• _WORK ITEM_
Stop after the line that contains "A step followed"; until then, restate each line of the entries word for word from the very first.

• _RAW DATA_
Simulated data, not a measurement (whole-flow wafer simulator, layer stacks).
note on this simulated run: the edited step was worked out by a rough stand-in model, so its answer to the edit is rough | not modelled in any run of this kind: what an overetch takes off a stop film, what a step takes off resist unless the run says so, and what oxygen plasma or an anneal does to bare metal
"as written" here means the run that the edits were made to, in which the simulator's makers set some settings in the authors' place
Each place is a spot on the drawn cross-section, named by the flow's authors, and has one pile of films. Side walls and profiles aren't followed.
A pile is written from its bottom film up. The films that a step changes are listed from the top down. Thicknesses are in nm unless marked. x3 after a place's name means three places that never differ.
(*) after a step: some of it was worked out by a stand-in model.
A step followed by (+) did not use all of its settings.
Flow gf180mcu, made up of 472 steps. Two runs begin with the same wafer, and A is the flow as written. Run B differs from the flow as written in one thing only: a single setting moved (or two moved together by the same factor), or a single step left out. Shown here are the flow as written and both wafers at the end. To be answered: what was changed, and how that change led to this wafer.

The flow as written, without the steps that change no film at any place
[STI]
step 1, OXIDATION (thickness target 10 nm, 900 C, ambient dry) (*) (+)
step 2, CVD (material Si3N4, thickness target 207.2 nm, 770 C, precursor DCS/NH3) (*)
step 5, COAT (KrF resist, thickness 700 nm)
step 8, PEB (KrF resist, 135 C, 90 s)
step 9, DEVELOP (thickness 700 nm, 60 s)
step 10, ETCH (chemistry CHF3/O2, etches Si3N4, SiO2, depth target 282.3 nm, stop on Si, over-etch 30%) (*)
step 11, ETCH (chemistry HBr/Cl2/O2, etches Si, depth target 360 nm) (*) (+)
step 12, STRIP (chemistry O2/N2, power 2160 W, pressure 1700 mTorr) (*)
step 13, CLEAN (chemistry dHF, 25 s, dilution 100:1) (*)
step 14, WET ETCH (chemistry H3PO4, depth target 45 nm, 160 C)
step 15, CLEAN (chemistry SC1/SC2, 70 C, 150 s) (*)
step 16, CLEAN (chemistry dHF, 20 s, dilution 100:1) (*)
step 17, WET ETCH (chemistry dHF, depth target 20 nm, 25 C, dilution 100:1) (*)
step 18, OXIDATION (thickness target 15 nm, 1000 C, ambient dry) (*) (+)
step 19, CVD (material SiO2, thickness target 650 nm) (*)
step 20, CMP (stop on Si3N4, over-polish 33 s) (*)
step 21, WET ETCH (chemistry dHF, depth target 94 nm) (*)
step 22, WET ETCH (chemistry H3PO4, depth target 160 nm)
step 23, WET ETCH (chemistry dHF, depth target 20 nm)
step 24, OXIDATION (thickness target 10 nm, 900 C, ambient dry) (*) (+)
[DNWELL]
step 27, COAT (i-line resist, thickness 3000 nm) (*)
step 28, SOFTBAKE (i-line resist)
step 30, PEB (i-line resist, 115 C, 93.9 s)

• _TASK ANSWER_
Simulated data, not a measurement (whole-flow wafer simulator, layer stacks).
note on this simulated run: the edited step was worked out by a rough stand-in model, so its answer to the edit is rough | not modelled in any run of this kind: what an overetch takes off a stop film, what a step takes off resist unless the run says so, and what oxygen plasma or an anneal does to bare metal
"as written" here means the run that the edits were made to, in which the simulator's makers set some settings in the authors' place
Each place is a spot on the drawn cross-section, named by the flow's authors, and has one pile of films. Side walls and profiles aren't followed.
A pile is written from its bottom film up. The films that a step changes are listed from the top down. Thicknesses are in nm unless marked. x3 after a place's name means three places that never differ.
(*) after a step: some of it was worked out by a stand-in model.
A step followed by (+) did not use all of its settings.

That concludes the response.